(Beginning of Given data)

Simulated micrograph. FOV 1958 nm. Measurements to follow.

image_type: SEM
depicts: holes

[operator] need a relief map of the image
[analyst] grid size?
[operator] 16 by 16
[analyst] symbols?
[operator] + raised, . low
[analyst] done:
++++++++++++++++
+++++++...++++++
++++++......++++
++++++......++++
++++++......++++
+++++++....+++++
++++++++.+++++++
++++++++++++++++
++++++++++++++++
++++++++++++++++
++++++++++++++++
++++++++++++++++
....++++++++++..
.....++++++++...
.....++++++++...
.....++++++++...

(End of Given data)

#### Action item
So that nothing is lost, write out each record exactly as it appears above.

#### Exercise result
Simulated micrograph. FOV 1958 nm. Measurements to follow.

image_type: SEM
depicts: holes

[operator] need a relief map of the image
[analyst] grid size?
[operator] 16 by 16
[analyst] symbols?
[operator] + raised, . low
[analyst] done:
++++++++++++++++
+++++++...++++++
++++++......++++
++++++......++++
++++++......++++
+++++++....+++++
++++++++.+++++++
++++++++++++++++
++++++++++++++++
++++++++++++++++
++++++++++++++++
++++++++++++++++
....++++++++++..
.....++++++++...
.....++++++++...
.....++++++++...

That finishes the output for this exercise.